### [EXERCISE]
For this exercise, return all the data exactly as it stands.

### [DATASET]
= = = = = = =

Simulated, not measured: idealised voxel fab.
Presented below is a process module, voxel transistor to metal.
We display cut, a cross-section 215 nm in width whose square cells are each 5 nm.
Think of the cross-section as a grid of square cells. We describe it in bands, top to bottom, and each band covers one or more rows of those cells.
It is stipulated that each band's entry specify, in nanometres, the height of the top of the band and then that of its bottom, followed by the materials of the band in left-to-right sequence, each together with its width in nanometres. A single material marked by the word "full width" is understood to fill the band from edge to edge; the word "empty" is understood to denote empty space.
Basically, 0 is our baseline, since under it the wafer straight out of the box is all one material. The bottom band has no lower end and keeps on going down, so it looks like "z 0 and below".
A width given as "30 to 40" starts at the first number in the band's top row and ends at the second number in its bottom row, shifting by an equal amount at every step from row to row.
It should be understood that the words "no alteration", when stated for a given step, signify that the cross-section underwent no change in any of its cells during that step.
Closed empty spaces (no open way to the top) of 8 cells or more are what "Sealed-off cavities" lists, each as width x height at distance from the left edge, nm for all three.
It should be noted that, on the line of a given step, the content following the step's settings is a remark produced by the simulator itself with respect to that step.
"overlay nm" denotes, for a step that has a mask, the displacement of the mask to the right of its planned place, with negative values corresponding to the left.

= = = = = = =

### [WRITTEN ANSWER]
Simulated, not measured: idealised voxel fab.
Presented below is a process module, voxel transistor to metal.
We display cut, a cross-section 215 nm in width whose square cells are each 5 nm.
Think of the cross-section as a grid of square cells. We describe it in bands, top to bottom, and each band covers one or more rows of those cells.
It is stipulated that each band's entry specify, in nanometres, the height of the top of the band and then that of its bottom, followed by the materials of the band in left-to-right sequence, each together with its width in nanometres. A single material marked by the word "full width" is understood to fill the band from edge to edge; the word "empty" is understood to denote empty space.
Basically, 0 is our baseline, since under it the wafer straight out of the box is all one material. The bottom band has no lower end and keeps on going down, so it looks like "z 0 and below".
A width given as "30 to 40" starts at the first number in the band's top row and ends at the second number in its bottom row, shifting by an equal amount at every step from row to row.
It should be understood that the words "no alteration", when stated for a given step, signify that the cross-section underwent no change in any of its cells during that step.
Closed empty spaces (no open way to the top) of 8 cells or more are what "Sealed-off cavities" lists, each as width x height at distance from the left edge, nm for all three.
It should be noted that, on the line of a given step, the content following the step's settings is a remark produced by the simulator itself with respect to that step.
"overlay nm" denotes, for a step that has a mask, the displacement of the mask to the right of its planned place, with negative values corresponding to the left.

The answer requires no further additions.